- **Work order**
Exactly as they appear, restate the lines of the material, from the first through the one containing "THE TOOL OWNER'S DESK: arfi_scanner-01".

- **Supplied data**
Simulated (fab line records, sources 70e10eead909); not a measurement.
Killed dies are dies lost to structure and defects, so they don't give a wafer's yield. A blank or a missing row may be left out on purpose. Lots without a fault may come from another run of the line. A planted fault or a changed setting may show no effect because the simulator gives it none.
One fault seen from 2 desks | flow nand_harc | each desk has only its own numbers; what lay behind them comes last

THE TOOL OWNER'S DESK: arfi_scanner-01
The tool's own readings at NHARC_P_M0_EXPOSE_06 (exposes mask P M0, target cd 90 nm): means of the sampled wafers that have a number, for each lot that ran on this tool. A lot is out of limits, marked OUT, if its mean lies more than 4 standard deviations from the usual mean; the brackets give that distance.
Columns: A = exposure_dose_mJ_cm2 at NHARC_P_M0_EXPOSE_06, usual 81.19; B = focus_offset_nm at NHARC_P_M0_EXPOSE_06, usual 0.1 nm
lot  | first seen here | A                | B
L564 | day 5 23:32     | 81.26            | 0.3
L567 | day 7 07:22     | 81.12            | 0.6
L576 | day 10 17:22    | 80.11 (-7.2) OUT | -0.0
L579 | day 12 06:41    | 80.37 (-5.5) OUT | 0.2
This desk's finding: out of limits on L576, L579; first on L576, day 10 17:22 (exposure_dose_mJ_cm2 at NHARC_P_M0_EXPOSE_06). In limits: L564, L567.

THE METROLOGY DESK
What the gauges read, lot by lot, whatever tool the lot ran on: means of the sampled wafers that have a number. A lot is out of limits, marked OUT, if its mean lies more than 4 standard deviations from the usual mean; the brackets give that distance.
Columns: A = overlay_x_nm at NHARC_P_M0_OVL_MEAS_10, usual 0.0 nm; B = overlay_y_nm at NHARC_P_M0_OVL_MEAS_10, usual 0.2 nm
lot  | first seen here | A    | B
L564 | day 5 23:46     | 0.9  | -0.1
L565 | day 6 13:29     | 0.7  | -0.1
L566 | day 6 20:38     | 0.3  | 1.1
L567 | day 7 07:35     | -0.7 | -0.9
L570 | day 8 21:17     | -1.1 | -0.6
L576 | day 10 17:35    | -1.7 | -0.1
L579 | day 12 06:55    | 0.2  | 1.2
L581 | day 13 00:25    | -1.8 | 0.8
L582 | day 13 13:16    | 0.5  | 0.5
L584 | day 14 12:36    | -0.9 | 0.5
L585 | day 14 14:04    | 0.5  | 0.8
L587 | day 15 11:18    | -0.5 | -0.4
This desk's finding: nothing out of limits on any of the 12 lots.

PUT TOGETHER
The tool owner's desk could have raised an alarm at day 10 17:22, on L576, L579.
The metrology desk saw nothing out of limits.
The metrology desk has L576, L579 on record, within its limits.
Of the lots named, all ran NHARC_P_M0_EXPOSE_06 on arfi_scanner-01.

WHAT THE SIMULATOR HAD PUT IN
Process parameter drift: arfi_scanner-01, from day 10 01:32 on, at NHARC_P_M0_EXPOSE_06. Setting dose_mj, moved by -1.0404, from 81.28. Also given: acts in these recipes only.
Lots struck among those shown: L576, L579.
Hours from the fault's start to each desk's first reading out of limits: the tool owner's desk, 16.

- **Problem solution**
Simulated (fab line records, sources 70e10eead909); not a measurement.
Killed dies are dies lost to structure and defects, so they don't give a wafer's yield. A blank or a missing row may be left out on purpose. Lots without a fault may come from another run of the line. A planted fault or a changed setting may show no effect because the simulator gives it none.
One fault seen from 2 desks | flow nand_harc | each desk has only its own numbers; what lay behind them comes last

THE TOOL OWNER'S DESK: arfi_scanner-01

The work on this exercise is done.